Action item
Each line below from the one containing "Tool: polisher for 300 mm wafers" through the one containing "P1: polish blanket" should be output exactly as it stands, and no other line should appear.

Records provided
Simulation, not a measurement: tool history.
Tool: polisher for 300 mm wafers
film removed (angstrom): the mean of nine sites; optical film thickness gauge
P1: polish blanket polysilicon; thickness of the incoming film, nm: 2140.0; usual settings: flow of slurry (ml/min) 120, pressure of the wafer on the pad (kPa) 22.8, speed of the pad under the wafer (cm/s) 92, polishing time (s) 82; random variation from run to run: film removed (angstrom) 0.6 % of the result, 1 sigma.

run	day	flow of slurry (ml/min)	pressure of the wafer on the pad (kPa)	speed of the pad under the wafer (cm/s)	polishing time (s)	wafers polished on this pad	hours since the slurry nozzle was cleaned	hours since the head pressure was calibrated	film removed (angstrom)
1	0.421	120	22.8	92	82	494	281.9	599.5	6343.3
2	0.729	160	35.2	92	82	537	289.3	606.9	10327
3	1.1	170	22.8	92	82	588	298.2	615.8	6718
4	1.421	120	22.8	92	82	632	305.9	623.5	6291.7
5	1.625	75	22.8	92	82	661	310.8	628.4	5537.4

Answer space
Tool: polisher for 300 mm wafers
film removed (angstrom): the mean of nine sites; optical film thickness gauge
P1: polish blanket polysilicon; thickness of the incoming film, nm: 2140.0; usual settings: flow of slurry (ml/min) 120, pressure of the wafer on the pad (kPa) 22.8, speed of the pad under the wafer (cm/s) 92, polishing time (s) 82; random variation from run to run: film removed (angstrom) 0.6 % of the result, 1 sigma.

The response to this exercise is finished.